(GIVEN RECORDS):
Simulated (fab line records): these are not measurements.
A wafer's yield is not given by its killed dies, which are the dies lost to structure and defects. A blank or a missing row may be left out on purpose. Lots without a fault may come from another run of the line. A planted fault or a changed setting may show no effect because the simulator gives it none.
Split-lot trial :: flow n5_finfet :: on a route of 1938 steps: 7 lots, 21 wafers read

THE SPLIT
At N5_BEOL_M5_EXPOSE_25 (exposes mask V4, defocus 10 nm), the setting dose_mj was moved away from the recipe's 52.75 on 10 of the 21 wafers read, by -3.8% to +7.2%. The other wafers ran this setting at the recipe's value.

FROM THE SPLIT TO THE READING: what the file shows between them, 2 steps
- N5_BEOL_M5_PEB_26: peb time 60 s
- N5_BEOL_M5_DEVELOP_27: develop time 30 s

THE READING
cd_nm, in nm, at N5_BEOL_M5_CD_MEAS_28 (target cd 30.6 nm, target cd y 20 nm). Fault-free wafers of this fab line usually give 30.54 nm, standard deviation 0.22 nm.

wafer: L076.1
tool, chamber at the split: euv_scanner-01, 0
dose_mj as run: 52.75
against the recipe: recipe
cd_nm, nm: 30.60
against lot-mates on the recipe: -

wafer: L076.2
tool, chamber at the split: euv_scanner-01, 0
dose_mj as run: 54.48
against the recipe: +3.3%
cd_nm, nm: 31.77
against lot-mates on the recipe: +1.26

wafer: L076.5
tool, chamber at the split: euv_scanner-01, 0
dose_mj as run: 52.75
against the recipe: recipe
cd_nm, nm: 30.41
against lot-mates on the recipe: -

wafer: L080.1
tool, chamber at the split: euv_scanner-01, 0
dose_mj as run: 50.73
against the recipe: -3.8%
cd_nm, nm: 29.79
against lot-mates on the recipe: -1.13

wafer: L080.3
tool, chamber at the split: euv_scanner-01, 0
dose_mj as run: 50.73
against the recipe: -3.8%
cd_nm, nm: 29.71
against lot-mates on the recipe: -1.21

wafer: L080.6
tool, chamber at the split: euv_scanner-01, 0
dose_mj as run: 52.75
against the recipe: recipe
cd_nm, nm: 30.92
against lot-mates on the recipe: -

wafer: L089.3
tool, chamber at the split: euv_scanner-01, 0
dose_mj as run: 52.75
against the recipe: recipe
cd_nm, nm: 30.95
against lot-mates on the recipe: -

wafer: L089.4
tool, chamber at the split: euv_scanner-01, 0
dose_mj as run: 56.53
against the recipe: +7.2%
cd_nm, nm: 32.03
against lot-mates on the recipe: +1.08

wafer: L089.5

(ASSIGNMENT): If a line comes after the one containing "cd_nm, nm: 30.41", leave it out; set down every line of the data before it, and that line itself, exactly.

(RESPONSE):
Simulated (fab line records): these are not measurements.
A wafer's yield is not given by its killed dies, which are the dies lost to structure and defects. A blank or a missing row may be left out on purpose. Lots without a fault may come from another run of the line. A planted fault or a changed setting may show no effect because the simulator gives it none.
Split-lot trial :: flow n5_finfet :: on a route of 1938 steps: 7 lots, 21 wafers read

THE SPLIT
At N5_BEOL_M5_EXPOSE_25 (exposes mask V4, defocus 10 nm), the setting dose_mj was moved away from the recipe's 52.75 on 10 of the 21 wafers read, by -3.8% to +7.2%. The other wafers ran this setting at the recipe's value.

FROM THE SPLIT TO THE READING: what the file shows between them, 2 steps
- N5_BEOL_M5_PEB_26: peb time 60 s
- N5_BEOL_M5_DEVELOP_27: develop time 30 s

THE READING
cd_nm, in nm, at N5_BEOL_M5_CD_MEAS_28 (target cd 30.6 nm, target cd y 20 nm). Fault-free wafers of this fab line usually give 30.54 nm, standard deviation 0.22 nm.

wafer: L076.1
tool, chamber at the split: euv_scanner-01, 0
dose_mj as run: 52.75
against the recipe: recipe
cd_nm, nm: 30.60
against lot-mates on the recipe: -

wafer: L076.2
tool, chamber at the split: euv_scanner-01, 0
dose_mj as run: 54.48
against the recipe: +3.3%
cd_nm, nm: 31.77
against lot-mates on the recipe: +1.26

wafer: L076.5
tool, chamber at the split: euv_scanner-01, 0
dose_mj as run: 52.75
against the recipe: recipe
cd_nm, nm: 30.41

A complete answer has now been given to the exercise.